Data under study:
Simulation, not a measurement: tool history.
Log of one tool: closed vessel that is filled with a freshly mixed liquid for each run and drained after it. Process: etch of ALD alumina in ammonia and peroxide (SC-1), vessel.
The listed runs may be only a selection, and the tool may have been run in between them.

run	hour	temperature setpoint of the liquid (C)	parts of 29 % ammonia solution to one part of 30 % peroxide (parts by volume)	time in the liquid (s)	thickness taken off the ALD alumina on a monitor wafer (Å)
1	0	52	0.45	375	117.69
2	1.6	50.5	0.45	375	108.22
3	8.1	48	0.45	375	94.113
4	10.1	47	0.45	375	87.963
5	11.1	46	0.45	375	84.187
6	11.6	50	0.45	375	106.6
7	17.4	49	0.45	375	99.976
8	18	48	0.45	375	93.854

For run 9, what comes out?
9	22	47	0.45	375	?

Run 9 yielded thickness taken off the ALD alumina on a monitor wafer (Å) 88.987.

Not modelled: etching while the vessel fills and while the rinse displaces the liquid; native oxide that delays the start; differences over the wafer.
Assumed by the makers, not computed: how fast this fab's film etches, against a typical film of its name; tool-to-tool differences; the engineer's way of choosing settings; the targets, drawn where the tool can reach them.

Exercise:
Print the data in full. Match it exactly.

Exercise output:
Simulation, not a measurement: tool history.
Log of one tool: closed vessel that is filled with a freshly mixed liquid for each run and drained after it. Process: etch of ALD alumina in ammonia and peroxide (SC-1), vessel.
The listed runs may be only a selection, and the tool may have been run in between them.

run	hour	temperature setpoint of the liquid (C)	parts of 29 % ammonia solution to one part of 30 % peroxide (parts by volume)	time in the liquid (s)	thickness taken off the ALD alumina on a monitor wafer (Å)
1	0	52	0.45	375	117.69
2	1.6	50.5	0.45	375	108.22
3	8.1	48	0.45	375	94.113
4	10.1	47	0.45	375	87.963
5	11.1	46	0.45	375	84.187
6	11.6	50	0.45	375	106.6
7	17.4	49	0.45	375	99.976
8	18	48	0.45	375	93.854

For run 9, what comes out?
9	22	47	0.45	375	?

Run 9 yielded thickness taken off the ALD alumina on a monitor wafer (Å) 88.987.

Not modelled: etching while the vessel fills and while the rinse displaces the liquid; native oxide that delays the start; differences over the wafer.
Assumed by the makers, not computed: how fast this fab's film etches, against a typical film of its name; tool-to-tool differences; the engineer's way of choosing settings; the targets, drawn where the tool can reach them.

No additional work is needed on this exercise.